Work task:
Given the records below, would you repeat exactly the lines that begin at the one containing "Under the electron" and end at the one containing "You wanted to", inclusive?

Dataset records:
□ □ □
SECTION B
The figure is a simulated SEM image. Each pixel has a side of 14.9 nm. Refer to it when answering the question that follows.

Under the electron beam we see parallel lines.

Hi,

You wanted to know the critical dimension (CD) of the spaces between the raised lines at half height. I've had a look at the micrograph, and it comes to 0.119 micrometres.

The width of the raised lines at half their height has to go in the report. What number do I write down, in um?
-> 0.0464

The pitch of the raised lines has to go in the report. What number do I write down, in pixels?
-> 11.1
□ □ □

Written response:
Under the electron beam we see parallel lines.

Hi,

You wanted to know the critical dimension (CD) of the spaces between the raised lines at half height. I've had a look at the micrograph, and it comes to 0.119 micrometres.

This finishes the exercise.